WORK TASK:
Restate word for word the lines that begin the listing and end with the line holding "units: microns".

::::::

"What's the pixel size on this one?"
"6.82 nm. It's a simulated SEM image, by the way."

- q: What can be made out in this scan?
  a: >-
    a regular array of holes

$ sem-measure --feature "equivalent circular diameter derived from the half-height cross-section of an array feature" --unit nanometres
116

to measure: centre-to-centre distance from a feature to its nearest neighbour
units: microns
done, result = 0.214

::::::

TASK OUTPUT:
"What's the pixel size on this one?"
"6.82 nm. It's a simulated SEM image, by the way."

- q: What can be made out in this scan?
  a: >-
    a regular array of holes

$ sem-measure --feature "equivalent circular diameter derived from the half-height cross-section of an array feature" --unit nanometres
116

to measure: centre-to-centre distance from a feature to its nearest neighbour
units: microns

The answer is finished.